- Dataset excerpts -
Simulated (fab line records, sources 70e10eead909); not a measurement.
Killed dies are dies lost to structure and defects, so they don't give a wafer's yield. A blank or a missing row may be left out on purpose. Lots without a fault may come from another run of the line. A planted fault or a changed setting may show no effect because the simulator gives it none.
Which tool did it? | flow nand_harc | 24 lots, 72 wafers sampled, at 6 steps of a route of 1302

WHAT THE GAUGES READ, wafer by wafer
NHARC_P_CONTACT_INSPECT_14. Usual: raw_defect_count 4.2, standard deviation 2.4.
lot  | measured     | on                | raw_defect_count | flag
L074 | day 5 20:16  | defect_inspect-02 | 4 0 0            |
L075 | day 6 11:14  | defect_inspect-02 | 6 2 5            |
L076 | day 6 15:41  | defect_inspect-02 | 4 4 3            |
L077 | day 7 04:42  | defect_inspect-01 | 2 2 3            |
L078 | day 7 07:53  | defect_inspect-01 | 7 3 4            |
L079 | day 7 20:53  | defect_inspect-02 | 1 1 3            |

- Work instruction -
Would you please transcribe the lines above exactly, starting with the first line of the material and ending with the line that has "L076 | day 6"?

- Written reply -
Simulated (fab line records, sources 70e10eead909); not a measurement.
Killed dies are dies lost to structure and defects, so they don't give a wafer's yield. A blank or a missing row may be left out on purpose. Lots without a fault may come from another run of the line. A planted fault or a changed setting may show no effect because the simulator gives it none.
Which tool did it? | flow nand_harc | 24 lots, 72 wafers sampled, at 6 steps of a route of 1302

WHAT THE GAUGES READ, wafer by wafer
NHARC_P_CONTACT_INSPECT_14. Usual: raw_defect_count 4.2, standard deviation 2.4.
lot  | measured     | on                | raw_defect_count | flag
L074 | day 5 20:16  | defect_inspect-02 | 4 0 0            |
L075 | day 6 11:14  | defect_inspect-02 | 6 2 5            |
L076 | day 6 15:41  | defect_inspect-02 | 4 4 3            |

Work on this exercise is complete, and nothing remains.